● **Material supplied**:
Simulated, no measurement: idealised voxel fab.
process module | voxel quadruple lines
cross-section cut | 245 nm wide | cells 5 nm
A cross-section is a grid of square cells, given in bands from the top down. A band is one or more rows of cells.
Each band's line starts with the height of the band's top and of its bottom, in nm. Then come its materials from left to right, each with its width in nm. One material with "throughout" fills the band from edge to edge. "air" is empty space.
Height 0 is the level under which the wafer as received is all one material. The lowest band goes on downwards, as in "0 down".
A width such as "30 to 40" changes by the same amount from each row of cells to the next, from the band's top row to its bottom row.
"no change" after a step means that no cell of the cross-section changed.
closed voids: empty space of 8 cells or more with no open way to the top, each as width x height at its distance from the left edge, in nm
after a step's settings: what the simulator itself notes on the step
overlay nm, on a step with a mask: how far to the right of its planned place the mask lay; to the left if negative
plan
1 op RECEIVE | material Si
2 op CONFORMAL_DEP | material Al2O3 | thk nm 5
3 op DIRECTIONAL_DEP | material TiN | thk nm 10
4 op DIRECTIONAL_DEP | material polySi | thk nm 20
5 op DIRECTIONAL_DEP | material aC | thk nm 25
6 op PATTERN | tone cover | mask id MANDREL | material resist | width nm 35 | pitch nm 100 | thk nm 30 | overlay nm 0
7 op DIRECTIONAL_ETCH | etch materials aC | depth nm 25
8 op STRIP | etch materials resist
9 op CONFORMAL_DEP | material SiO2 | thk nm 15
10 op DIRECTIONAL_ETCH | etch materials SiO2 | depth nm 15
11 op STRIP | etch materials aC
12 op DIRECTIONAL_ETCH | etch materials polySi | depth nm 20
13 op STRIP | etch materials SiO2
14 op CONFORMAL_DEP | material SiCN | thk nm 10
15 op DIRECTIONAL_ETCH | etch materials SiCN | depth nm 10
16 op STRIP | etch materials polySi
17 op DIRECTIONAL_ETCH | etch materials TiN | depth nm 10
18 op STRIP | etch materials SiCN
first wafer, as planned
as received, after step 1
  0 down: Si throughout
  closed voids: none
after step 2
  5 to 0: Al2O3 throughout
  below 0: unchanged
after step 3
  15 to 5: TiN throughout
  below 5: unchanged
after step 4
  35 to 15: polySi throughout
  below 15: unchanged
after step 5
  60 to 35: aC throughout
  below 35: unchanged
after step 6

● **Assignment**: Retype only this range exactly: the first line of the data through the line where "5 op DIRECTIONAL_DEP" appears.

● **Response**:
Simulated, no measurement: idealised voxel fab.
process module | voxel quadruple lines
cross-section cut | 245 nm wide | cells 5 nm
A cross-section is a grid of square cells, given in bands from the top down. A band is one or more rows of cells.
Each band's line starts with the height of the band's top and of its bottom, in nm. Then come its materials from left to right, each with its width in nm. One material with "throughout" fills the band from edge to edge. "air" is empty space.
Height 0 is the level under which the wafer as received is all one material. The lowest band goes on downwards, as in "0 down".
A width such as "30 to 40" changes by the same amount from each row of cells to the next, from the band's top row to its bottom row.
"no change" after a step means that no cell of the cross-section changed.
closed voids: empty space of 8 cells or more with no open way to the top, each as width x height at its distance from the left edge, in nm
after a step's settings: what the simulator itself notes on the step
overlay nm, on a step with a mask: how far to the right of its planned place the mask lay; to the left if negative
plan
1 op RECEIVE | material Si
2 op CONFORMAL_DEP | material Al2O3 | thk nm 5
3 op DIRECTIONAL_DEP | material TiN | thk nm 10
4 op DIRECTIONAL_DEP | material polySi | thk nm 20
5 op DIRECTIONAL_DEP | material aC | thk nm 25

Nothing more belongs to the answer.